▸ Data extract:
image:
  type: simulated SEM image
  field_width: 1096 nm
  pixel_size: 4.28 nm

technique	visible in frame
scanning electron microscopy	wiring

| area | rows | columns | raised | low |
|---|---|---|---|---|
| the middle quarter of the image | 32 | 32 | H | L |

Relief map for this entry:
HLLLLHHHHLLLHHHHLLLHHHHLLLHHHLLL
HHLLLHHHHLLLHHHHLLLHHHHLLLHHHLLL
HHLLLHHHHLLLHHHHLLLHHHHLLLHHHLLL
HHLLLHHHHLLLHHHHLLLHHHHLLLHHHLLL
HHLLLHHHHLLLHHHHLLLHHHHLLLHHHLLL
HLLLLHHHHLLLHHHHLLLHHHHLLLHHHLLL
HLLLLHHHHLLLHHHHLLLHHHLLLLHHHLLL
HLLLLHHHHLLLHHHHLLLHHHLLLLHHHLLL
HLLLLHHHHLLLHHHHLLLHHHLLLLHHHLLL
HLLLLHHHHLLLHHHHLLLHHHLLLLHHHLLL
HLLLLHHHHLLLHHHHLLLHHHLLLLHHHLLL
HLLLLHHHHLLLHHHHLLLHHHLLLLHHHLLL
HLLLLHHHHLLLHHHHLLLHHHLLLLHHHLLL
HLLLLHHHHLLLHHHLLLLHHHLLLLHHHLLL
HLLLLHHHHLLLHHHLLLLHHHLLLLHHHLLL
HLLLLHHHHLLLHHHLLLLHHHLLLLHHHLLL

▸ Requirement:
What you return must match the records exactly, down to the last line.

▸ Exercise response:
image:
  type: simulated SEM image
  field_width: 1096 nm
  pixel_size: 4.28 nm

technique	visible in frame
scanning electron microscopy	wiring

| area | rows | columns | raised | low |
|---|---|---|---|---|
| the middle quarter of the image | 32 | 32 | H | L |

Relief map for this entry:
HLLLLHHHHLLLHHHHLLLHHHHLLLHHHLLL
HHLLLHHHHLLLHHHHLLLHHHHLLLHHHLLL
HHLLLHHHHLLLHHHHLLLHHHHLLLHHHLLL
HHLLLHHHHLLLHHHHLLLHHHHLLLHHHLLL
HHLLLHHHHLLLHHHHLLLHHHHLLLHHHLLL
HLLLLHHHHLLLHHHHLLLHHHHLLLHHHLLL
HLLLLHHHHLLLHHHHLLLHHHLLLLHHHLLL
HLLLLHHHHLLLHHHHLLLHHHLLLLHHHLLL
HLLLLHHHHLLLHHHHLLLHHHLLLLHHHLLL
HLLLLHHHHLLLHHHHLLLHHHLLLLHHHLLL
HLLLLHHHHLLLHHHHLLLHHHLLLLHHHLLL
HLLLLHHHHLLLHHHHLLLHHHLLLLHHHLLL
HLLLLHHHHLLLHHHHLLLHHHLLLLHHHLLL
HLLLLHHHHLLLHHHLLLLHHHLLLLHHHLLL
HLLLLHHHHLLLHHHLLLLHHHLLLLHHHLLL
HLLLLHHHHLLLHHHLLLLHHHLLLLHHHLLL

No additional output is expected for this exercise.